WORK TASK: All records need to be reproduced exactly. Keep every word as it is.

INFORMATION SHOWN:
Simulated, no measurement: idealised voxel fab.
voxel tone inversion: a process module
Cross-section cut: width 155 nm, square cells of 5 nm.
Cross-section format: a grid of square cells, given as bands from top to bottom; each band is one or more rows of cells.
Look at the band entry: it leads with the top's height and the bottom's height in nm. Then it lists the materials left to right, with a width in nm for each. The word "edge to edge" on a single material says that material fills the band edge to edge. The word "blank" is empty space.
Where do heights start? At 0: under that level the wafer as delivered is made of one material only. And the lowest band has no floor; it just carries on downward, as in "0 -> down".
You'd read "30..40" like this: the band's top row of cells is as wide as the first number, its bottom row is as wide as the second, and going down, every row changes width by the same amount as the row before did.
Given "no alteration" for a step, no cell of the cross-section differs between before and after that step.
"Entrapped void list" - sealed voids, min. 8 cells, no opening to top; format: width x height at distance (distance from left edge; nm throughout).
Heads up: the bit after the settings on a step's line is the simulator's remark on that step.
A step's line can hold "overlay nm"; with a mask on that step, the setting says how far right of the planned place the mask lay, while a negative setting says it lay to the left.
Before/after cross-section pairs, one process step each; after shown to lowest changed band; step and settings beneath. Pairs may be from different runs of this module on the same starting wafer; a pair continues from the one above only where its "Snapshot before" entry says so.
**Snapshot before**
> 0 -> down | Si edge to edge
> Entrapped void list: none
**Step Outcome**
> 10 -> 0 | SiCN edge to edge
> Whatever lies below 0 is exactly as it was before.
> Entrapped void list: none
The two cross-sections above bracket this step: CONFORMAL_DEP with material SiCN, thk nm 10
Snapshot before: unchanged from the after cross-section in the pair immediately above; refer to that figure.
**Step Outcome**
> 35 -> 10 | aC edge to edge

EXERCISE RESULT:
Simulated, no measurement: idealised voxel fab.
voxel tone inversion: a process module
Cross-section cut: width 155 nm, square cells of 5 nm.
Cross-section format: a grid of square cells, given as bands from top to bottom; each band is one or more rows of cells.
Look at the band entry: it leads with the top's height and the bottom's height in nm. Then it lists the materials left to right, with a width in nm for each. The word "edge to edge" on a single material says that material fills the band edge to edge. The word "blank" is empty space.
Where do heights start? At 0: under that level the wafer as delivered is made of one material only. And the lowest band has no floor; it just carries on downward, as in "0 -> down".
You'd read "30..40" like this: the band's top row of cells is as wide as the first number, its bottom row is as wide as the second, and going down, every row changes width by the same amount as the row before did.
Given "no alteration" for a step, no cell of the cross-section differs between before and after that step.
"Entrapped void list" - sealed voids, min. 8 cells, no opening to top; format: width x height at distance (distance from left edge; nm throughout).
Heads up: the bit after the settings on a step's line is the simulator's remark on that step.
A step's line can hold "overlay nm"; with a mask on that step, the setting says how far right of the planned place the mask lay, while a negative setting says it lay to the left.
Before/after cross-section pairs, one process step each; after shown to lowest changed band; step and settings beneath. Pairs may be from different runs of this module on the same starting wafer; a pair continues from the one above only where its "Snapshot before" entry says so.
**Snapshot before**
> 0 -> down | Si edge to edge
> Entrapped void list: none
**Step Outcome**
> 10 -> 0 | SiCN edge to edge
> Whatever lies below 0 is exactly as it was before.
> Entrapped void list: none
The two cross-sections above bracket this step: CONFORMAL_DEP with material SiCN, thk nm 10
Snapshot before: unchanged from the after cross-section in the pair immediately above; refer to that figure.
**Step Outcome**
> 35 -> 10 | aC edge to edge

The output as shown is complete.